=-=-=-=-=

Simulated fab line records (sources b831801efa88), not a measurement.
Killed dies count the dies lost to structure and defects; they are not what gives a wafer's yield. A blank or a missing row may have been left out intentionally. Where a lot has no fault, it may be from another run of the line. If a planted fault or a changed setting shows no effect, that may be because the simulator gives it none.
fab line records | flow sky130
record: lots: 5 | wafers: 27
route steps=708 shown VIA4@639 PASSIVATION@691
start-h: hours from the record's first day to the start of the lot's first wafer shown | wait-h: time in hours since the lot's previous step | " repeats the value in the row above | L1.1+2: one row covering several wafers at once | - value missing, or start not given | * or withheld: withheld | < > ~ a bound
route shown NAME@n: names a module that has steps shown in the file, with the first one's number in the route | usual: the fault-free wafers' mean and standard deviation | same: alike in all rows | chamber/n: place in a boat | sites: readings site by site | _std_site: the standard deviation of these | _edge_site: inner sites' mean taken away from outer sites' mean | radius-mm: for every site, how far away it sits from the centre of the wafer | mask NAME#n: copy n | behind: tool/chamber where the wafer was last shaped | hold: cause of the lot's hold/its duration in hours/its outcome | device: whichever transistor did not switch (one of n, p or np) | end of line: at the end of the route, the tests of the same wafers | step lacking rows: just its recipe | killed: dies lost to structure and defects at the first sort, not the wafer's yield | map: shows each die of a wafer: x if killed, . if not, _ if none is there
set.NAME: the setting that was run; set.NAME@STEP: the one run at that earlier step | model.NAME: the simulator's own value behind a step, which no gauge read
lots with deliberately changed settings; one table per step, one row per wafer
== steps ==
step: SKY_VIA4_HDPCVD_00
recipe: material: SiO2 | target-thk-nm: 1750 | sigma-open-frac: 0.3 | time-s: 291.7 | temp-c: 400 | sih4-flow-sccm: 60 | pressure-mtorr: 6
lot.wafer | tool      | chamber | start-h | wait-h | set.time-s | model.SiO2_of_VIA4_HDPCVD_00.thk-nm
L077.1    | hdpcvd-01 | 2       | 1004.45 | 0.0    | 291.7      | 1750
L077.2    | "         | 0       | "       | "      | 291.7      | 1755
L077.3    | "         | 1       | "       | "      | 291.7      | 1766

=-=-=-=-=

• [ASSIGNED TASK]
Restate the data verbatim through the "route steps=708 shown" line.

• [WORKED SOLUTION]
Simulated fab line records (sources b831801efa88), not a measurement.
Killed dies count the dies lost to structure and defects; they are not what gives a wafer's yield. A blank or a missing row may have been left out intentionally. Where a lot has no fault, it may be from another run of the line. If a planted fault or a changed setting shows no effect, that may be because the simulator gives it none.
fab line records | flow sky130
record: lots: 5 | wafers: 27
route steps=708 shown VIA4@639 PASSIVATION@691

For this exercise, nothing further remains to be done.